_TASK ITEM_. Restate the records that follow. Every word must match.

_AVAILABLE DATA_.
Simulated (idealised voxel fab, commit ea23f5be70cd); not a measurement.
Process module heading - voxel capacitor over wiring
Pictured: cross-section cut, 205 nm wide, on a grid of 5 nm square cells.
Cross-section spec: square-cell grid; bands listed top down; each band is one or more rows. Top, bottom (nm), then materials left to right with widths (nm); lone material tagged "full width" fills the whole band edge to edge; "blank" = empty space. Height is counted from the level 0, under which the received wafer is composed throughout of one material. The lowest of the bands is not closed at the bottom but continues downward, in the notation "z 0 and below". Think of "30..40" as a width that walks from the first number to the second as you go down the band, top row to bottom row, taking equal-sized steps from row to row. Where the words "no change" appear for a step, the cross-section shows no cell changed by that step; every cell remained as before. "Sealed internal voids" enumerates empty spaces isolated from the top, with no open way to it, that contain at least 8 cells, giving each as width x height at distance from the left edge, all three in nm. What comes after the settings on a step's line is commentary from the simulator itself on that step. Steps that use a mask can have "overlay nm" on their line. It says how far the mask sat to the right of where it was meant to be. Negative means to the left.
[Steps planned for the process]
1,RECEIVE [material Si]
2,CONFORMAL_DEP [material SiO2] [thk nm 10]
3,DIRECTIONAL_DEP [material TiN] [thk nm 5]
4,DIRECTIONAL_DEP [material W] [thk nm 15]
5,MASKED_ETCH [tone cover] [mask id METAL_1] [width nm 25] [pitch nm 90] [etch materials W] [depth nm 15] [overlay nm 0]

_PROBLEM SOLUTION_.
Simulated (idealised voxel fab, commit ea23f5be70cd); not a measurement.
Process module heading - voxel capacitor over wiring
Pictured: cross-section cut, 205 nm wide, on a grid of 5 nm square cells.
Cross-section spec: square-cell grid; bands listed top down; each band is one or more rows. Top, bottom (nm), then materials left to right with widths (nm); lone material tagged "full width" fills the whole band edge to edge; "blank" = empty space. Height is counted from the level 0, under which the received wafer is composed throughout of one material. The lowest of the bands is not closed at the bottom but continues downward, in the notation "z 0 and below". Think of "30..40" as a width that walks from the first number to the second as you go down the band, top row to bottom row, taking equal-sized steps from row to row. Where the words "no change" appear for a step, the cross-section shows no cell changed by that step; every cell remained as before. "Sealed internal voids" enumerates empty spaces isolated from the top, with no open way to it, that contain at least 8 cells, giving each as width x height at distance from the left edge, all three in nm. What comes after the settings on a step's line is commentary from the simulator itself on that step. Steps that use a mask can have "overlay nm" on their line. It says how far the mask sat to the right of where it was meant to be. Negative means to the left.
[Steps planned for the process]
1,RECEIVE [material Si]
2,CONFORMAL_DEP [material SiO2] [thk nm 10]
3,DIRECTIONAL_DEP [material TiN] [thk nm 5]
4,DIRECTIONAL_DEP [material W] [thk nm 15]
5,MASKED_ETCH [tone cover] [mask id METAL_1] [width nm 25] [pitch nm 90] [etch materials W] [depth nm 15] [overlay nm 0]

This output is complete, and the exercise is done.